- Exercise -
Copy each line of the records below, from the first through the one that contains "A, B, C, D, E: these", exactly as written.

BEGIN Extracted records

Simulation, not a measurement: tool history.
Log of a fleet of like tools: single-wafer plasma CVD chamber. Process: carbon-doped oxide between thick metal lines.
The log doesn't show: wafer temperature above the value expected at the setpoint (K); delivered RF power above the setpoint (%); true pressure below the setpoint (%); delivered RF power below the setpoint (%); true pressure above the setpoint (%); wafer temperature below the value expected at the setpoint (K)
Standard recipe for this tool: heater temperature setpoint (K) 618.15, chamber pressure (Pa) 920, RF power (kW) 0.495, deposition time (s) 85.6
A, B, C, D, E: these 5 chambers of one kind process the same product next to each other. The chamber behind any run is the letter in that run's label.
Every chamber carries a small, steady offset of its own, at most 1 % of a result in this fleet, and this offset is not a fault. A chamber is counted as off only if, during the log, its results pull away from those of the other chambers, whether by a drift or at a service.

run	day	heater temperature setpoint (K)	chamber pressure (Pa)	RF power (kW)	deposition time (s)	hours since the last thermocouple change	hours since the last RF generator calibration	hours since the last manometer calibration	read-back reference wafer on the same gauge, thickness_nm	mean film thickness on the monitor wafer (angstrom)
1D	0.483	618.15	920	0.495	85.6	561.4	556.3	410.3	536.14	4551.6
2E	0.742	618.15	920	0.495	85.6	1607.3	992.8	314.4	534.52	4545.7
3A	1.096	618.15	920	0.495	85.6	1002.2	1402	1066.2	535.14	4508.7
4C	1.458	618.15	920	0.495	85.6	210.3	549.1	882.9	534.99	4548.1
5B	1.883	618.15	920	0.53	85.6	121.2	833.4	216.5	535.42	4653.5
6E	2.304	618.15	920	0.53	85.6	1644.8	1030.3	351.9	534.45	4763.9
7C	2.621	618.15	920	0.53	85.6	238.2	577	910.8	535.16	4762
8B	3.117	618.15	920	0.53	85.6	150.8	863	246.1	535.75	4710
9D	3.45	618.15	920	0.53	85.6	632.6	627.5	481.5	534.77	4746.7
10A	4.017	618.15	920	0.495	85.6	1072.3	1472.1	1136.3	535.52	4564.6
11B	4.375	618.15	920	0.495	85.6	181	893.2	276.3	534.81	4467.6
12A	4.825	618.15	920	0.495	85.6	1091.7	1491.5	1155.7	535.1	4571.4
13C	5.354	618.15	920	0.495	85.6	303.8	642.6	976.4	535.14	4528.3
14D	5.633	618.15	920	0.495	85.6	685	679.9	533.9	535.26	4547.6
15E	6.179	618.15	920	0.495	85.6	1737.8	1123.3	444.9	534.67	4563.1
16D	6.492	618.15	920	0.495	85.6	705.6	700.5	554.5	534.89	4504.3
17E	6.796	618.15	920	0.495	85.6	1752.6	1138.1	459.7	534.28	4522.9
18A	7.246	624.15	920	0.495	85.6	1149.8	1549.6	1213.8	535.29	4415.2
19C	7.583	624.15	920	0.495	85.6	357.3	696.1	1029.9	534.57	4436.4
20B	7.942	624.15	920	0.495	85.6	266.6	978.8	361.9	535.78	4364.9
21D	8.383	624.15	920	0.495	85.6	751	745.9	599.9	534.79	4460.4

END Extracted records

- Exercise result -
Simulation, not a measurement: tool history.
Log of a fleet of like tools: single-wafer plasma CVD chamber. Process: carbon-doped oxide between thick metal lines.
The log doesn't show: wafer temperature above the value expected at the setpoint (K); delivered RF power above the setpoint (%); true pressure below the setpoint (%); delivered RF power below the setpoint (%); true pressure above the setpoint (%); wafer temperature below the value expected at the setpoint (K)
Standard recipe for this tool: heater temperature setpoint (K) 618.15, chamber pressure (Pa) 920, RF power (kW) 0.495, deposition time (s) 85.6
A, B, C, D, E: these 5 chambers of one kind process the same product next to each other. The chamber behind any run is the letter in that run's label.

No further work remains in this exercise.